-- Data extracts --
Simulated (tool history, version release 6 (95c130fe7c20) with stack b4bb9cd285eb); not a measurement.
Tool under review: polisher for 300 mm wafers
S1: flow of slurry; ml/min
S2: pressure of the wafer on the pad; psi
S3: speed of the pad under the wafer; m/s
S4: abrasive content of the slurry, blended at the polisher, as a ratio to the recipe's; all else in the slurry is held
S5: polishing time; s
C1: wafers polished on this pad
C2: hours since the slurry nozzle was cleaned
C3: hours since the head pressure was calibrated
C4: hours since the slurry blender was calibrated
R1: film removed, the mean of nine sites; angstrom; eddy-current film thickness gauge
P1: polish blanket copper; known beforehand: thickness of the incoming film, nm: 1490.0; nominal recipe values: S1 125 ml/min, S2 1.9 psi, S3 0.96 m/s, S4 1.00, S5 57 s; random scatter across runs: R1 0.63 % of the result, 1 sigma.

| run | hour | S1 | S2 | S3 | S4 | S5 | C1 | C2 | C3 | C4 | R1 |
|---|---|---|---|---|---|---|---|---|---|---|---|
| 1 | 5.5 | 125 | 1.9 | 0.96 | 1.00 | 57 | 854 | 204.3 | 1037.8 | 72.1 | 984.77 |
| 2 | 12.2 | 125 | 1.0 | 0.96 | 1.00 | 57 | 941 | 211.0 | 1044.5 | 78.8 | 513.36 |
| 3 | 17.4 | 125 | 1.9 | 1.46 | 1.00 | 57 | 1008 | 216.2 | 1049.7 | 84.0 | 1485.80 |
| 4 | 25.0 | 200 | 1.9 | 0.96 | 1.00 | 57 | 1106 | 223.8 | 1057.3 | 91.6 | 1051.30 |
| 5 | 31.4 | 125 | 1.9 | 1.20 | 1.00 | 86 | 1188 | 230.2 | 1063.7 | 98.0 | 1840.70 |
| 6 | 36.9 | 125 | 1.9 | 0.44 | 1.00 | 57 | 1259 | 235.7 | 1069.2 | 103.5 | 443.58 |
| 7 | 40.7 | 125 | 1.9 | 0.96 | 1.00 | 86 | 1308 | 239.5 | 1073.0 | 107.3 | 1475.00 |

-- Work order --
Only the lines from the first one of the listing up to and including the line where "S3: speed of the pad under the wafer; m/s" appears are wanted, reproduced exactly.

-- Result --
Simulated (tool history, version release 6 (95c130fe7c20) with stack b4bb9cd285eb); not a measurement.
Tool under review: polisher for 300 mm wafers
S1: flow of slurry; ml/min
S2: pressure of the wafer on the pad; psi
S3: speed of the pad under the wafer; m/s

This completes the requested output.